Top of Source material

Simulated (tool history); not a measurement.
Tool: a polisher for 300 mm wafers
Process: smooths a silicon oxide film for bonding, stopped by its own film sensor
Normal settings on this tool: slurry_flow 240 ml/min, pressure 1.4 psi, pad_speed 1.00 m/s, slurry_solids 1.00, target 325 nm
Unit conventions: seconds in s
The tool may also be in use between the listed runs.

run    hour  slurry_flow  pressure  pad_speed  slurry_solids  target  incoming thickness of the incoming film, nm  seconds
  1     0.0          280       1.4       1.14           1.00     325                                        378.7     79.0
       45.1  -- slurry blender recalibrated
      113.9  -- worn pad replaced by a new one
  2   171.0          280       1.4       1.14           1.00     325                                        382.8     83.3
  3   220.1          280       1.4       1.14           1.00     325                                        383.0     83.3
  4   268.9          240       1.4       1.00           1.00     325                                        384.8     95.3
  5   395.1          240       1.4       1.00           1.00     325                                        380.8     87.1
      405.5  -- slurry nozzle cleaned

Bottom of Source material

**Brief**
Transcribe, exactly and completely, all of the entries.

**Task solution**
Simulated (tool history); not a measurement.
Tool: a polisher for 300 mm wafers
Process: smooths a silicon oxide film for bonding, stopped by its own film sensor
Normal settings on this tool: slurry_flow 240 ml/min, pressure 1.4 psi, pad_speed 1.00 m/s, slurry_solids 1.00, target 325 nm
Unit conventions: seconds in s
The tool may also be in use between the listed runs.

run    hour  slurry_flow  pressure  pad_speed  slurry_solids  target  incoming thickness of the incoming film, nm  seconds
  1     0.0          280       1.4       1.14           1.00     325                                        378.7     79.0
       45.1  -- slurry blender recalibrated
      113.9  -- worn pad replaced by a new one
  2   171.0          280       1.4       1.14           1.00     325                                        382.8     83.3
  3   220.1          280       1.4       1.14           1.00     325                                        383.0     83.3
  4   268.9          240       1.4       1.00           1.00     325                                        384.8     95.3
  5   395.1          240       1.4       1.00           1.00     325                                        380.8     87.1
      405.5  -- slurry nozzle cleaned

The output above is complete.